-=-=-

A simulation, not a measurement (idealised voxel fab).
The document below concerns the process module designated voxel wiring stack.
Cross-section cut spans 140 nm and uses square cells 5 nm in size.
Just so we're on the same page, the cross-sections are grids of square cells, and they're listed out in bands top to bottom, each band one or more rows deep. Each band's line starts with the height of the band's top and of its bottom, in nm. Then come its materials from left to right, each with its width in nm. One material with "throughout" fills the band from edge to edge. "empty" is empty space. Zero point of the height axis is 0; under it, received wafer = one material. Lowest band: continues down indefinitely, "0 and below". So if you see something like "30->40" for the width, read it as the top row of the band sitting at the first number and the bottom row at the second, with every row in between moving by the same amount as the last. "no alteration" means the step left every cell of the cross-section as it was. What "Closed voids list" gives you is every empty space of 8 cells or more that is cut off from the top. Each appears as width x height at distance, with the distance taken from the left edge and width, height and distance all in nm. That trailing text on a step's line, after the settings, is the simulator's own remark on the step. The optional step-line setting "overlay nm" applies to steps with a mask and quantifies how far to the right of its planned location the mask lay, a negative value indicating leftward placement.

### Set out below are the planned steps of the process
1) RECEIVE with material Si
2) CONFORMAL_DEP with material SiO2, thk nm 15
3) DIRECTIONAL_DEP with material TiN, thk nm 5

-=-=-

### WORK ITEM
When you answer, output each line of the data exactly as given, from its first line up to and including the one with "Cross-section cut spans".

### REPLY
A simulation, not a measurement (idealised voxel fab).
The document below concerns the process module designated voxel wiring stack.
Cross-section cut spans 140 nm and uses square cells 5 nm in size.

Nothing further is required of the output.